• Task item:
Set down exactly the first line of the entries and every line after it, through the line with "on: film-metro-02".

• Dataset entries:
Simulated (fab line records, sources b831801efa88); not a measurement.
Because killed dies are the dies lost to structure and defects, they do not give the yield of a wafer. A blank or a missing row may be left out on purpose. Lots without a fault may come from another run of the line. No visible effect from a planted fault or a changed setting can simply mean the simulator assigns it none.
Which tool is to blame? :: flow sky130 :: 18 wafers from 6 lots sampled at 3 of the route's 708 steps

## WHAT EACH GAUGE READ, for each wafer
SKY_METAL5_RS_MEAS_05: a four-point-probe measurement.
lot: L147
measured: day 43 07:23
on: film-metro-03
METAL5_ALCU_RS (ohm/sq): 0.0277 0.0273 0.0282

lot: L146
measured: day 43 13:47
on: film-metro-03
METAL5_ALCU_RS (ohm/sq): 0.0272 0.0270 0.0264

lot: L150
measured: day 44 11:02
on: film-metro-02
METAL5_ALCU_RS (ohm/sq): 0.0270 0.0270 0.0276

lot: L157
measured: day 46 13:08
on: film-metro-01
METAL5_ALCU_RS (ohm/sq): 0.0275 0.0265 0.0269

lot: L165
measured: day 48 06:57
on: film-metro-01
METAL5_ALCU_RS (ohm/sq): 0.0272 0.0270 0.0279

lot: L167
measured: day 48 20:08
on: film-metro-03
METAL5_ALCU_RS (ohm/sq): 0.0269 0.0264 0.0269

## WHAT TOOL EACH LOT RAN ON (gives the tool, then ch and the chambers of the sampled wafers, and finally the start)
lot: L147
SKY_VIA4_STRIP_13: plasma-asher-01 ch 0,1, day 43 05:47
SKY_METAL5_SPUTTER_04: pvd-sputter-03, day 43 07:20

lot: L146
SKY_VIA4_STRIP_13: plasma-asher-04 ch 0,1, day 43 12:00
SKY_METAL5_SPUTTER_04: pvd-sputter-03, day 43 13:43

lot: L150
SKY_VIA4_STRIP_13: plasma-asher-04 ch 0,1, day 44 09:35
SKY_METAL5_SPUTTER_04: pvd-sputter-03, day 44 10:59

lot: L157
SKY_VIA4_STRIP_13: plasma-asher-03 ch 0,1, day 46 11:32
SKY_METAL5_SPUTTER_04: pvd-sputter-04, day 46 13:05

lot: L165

• Expected answer:
Simulated (fab line records, sources b831801efa88); not a measurement.
Because killed dies are the dies lost to structure and defects, they do not give the yield of a wafer. A blank or a missing row may be left out on purpose. Lots without a fault may come from another run of the line. No visible effect from a planted fault or a changed setting can simply mean the simulator assigns it none.
Which tool is to blame? :: flow sky130 :: 18 wafers from 6 lots sampled at 3 of the route's 708 steps

## WHAT EACH GAUGE READ, for each wafer
SKY_METAL5_RS_MEAS_05: a four-point-probe measurement.
lot: L147
measured: day 43 07:23
on: film-metro-03
METAL5_ALCU_RS (ohm/sq): 0.0277 0.0273 0.0282

lot: L146
measured: day 43 13:47
on: film-metro-03
METAL5_ALCU_RS (ohm/sq): 0.0272 0.0270 0.0264

lot: L150
measured: day 44 11:02
on: film-metro-02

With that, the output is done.